** Opening Extracted records block **
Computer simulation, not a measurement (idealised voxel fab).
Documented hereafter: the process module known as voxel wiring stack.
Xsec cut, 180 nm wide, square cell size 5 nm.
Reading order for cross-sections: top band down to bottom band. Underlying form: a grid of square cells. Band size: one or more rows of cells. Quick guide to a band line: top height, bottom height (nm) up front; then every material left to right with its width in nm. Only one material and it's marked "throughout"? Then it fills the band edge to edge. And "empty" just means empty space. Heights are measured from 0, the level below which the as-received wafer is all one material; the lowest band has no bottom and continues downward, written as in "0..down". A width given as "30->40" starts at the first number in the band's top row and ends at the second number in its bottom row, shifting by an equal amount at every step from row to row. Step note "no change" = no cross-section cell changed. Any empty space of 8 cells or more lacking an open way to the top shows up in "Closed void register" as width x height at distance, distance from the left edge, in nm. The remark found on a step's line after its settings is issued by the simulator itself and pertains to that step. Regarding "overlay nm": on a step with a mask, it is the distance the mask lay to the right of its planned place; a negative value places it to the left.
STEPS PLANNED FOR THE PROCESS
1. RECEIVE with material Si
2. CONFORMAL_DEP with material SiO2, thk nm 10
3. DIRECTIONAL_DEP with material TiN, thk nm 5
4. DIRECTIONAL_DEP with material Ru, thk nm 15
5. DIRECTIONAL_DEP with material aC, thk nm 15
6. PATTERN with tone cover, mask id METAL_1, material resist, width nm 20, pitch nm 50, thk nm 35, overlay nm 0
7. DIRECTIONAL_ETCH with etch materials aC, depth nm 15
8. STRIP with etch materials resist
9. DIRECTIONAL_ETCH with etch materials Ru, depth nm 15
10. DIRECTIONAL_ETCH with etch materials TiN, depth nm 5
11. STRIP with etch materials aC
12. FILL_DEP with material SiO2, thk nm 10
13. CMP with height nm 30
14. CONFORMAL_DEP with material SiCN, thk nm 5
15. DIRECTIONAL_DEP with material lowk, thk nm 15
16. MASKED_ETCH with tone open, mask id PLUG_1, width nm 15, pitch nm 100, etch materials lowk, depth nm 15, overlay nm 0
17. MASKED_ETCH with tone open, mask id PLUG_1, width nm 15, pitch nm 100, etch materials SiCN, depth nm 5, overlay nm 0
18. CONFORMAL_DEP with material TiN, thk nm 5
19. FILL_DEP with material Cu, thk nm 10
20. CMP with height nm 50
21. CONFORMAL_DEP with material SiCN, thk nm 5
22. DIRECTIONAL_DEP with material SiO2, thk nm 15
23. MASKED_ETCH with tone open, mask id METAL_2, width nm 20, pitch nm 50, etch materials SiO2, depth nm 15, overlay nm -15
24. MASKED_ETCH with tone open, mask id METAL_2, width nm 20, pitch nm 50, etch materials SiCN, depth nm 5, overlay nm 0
** Closing Extracted records block **

Work task:
Out of the data above, set down the lines from the one with "8. STRIP with etch materials resist" to the one with "23. MASKED_ETCH with", both included, exactly as written and with no additions.

Answer section:
8. STRIP with etch materials resist
9. DIRECTIONAL_ETCH with etch materials Ru, depth nm 15
10. DIRECTIONAL_ETCH with etch materials TiN, depth nm 5
11. STRIP with etch materials aC
12. FILL_DEP with material SiO2, thk nm 10
13. CMP with height nm 30
14. CONFORMAL_DEP with material SiCN, thk nm 5
15. DIRECTIONAL_DEP with material lowk, thk nm 15
16. MASKED_ETCH with tone open, mask id PLUG_1, width nm 15, pitch nm 100, etch materials lowk, depth nm 15, overlay nm 0
17. MASKED_ETCH with tone open, mask id PLUG_1, width nm 15, pitch nm 100, etch materials SiCN, depth nm 5, overlay nm 0
18. CONFORMAL_DEP with material TiN, thk nm 5
19. FILL_DEP with material Cu, thk nm 10
20. CMP with height nm 50
21. CONFORMAL_DEP with material SiCN, thk nm 5
22. DIRECTIONAL_DEP with material SiO2, thk nm 15
23. MASKED_ETCH with tone open, mask id METAL_2, width nm 20, pitch nm 50, etch materials SiO2, depth nm 15, overlay nm -15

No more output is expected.